··· STUDY MATERIAL

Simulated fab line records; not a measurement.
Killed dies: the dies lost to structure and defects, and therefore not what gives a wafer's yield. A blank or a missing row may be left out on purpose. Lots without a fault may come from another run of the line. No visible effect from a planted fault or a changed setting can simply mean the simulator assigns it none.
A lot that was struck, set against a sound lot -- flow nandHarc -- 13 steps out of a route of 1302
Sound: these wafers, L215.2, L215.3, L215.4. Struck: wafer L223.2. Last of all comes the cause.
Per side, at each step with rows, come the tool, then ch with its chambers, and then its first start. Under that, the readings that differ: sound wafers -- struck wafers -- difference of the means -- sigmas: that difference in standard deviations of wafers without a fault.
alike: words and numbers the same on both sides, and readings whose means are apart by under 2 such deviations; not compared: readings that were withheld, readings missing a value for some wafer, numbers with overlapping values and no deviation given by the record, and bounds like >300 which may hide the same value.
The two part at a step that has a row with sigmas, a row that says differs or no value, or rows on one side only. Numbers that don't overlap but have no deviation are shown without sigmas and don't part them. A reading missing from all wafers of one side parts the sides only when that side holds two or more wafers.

······

* **ACTIVITY**
All the entries above need to be repeated word for word.

* **TASK ANSWER**
Simulated fab line records; not a measurement.
Killed dies: the dies lost to structure and defects, and therefore not what gives a wafer's yield. A blank or a missing row may be left out on purpose. Lots without a fault may come from another run of the line. No visible effect from a planted fault or a changed setting can simply mean the simulator assigns it none.
A lot that was struck, set against a sound lot -- flow nandHarc -- 13 steps out of a route of 1302
Sound: these wafers, L215.2, L215.3, L215.4. Struck: wafer L223.2. Last of all comes the cause.
Per side, at each step with rows, come the tool, then ch with its chambers, and then its first start. Under that, the readings that differ: sound wafers -- struck wafers -- difference of the means -- sigmas: that difference in standard deviations of wafers without a fault.
alike: words and numbers the same on both sides, and readings whose means are apart by under 2 such deviations; not compared: readings that were withheld, readings missing a value for some wafer, numbers with overlapping values and no deviation given by the record, and bounds like >300 which may hide the same value.
The two part at a step that has a row with sigmas, a row that says differs or no value, or rows on one side only. Numbers that don't overlap but have no deviation are shown without sigmas and don't part them. A reading missing from all wafers of one side parts the sides only when that side holds two or more wafers.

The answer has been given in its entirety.